__________
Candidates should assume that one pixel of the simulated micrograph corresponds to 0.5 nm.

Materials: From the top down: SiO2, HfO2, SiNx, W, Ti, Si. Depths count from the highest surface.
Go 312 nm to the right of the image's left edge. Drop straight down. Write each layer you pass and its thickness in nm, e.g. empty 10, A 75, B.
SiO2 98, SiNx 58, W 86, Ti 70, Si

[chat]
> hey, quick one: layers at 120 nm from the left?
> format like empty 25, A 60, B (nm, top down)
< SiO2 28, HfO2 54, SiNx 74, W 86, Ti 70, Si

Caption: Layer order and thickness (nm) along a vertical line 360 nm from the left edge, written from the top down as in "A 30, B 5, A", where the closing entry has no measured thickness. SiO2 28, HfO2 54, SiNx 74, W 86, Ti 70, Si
__________

Requirement: Copy every entry exactly, leaving nothing out.

Problem solution:
Candidates should assume that one pixel of the simulated micrograph corresponds to 0.5 nm.

Materials: From the top down: SiO2, HfO2, SiNx, W, Ti, Si. Depths count from the highest surface.
Go 312 nm to the right of the image's left edge. Drop straight down. Write each layer you pass and its thickness in nm, e.g. empty 10, A 75, B.
SiO2 98, SiNx 58, W 86, Ti 70, Si

[chat]
> hey, quick one: layers at 120 nm from the left?
> format like empty 25, A 60, B (nm, top down)
< SiO2 28, HfO2 54, SiNx 74, W 86, Ti 70, Si

Caption: Layer order and thickness (nm) along a vertical line 360 nm from the left edge, written from the top down as in "A 30, B 5, A", where the closing entry has no measured thickness. SiO2 28, HfO2 54, SiNx 74, W 86, Ti 70, Si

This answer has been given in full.